# EXERCISE
Beginning with the line that contains "run 5 day=1.421" in the material below, print each line exactly until the line that contains "run 7 day=2.083" has been printed, then stop.

____________________
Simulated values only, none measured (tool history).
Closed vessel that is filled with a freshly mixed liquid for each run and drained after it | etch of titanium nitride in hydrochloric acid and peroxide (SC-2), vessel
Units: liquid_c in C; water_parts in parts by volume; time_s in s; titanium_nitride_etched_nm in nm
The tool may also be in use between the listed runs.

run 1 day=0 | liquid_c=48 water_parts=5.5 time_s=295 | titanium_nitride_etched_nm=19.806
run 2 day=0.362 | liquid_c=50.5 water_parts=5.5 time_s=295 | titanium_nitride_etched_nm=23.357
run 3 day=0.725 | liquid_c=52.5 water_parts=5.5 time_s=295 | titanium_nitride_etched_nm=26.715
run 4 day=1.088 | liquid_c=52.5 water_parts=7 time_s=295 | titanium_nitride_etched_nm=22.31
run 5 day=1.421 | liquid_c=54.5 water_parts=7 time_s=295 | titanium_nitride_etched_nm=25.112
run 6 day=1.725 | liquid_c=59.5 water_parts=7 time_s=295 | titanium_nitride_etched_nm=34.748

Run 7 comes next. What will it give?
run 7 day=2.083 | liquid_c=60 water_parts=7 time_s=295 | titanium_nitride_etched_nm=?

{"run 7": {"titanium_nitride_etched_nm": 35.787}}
____________________

# RESPONSE
run 5 day=1.421 | liquid_c=54.5 water_parts=7 time_s=295 | titanium_nitride_etched_nm=25.112
run 6 day=1.725 | liquid_c=59.5 water_parts=7 time_s=295 | titanium_nitride_etched_nm=34.748

Run 7 comes next. What will it give?
run 7 day=2.083 | liquid_c=60 water_parts=7 time_s=295 | titanium_nitride_etched_nm=?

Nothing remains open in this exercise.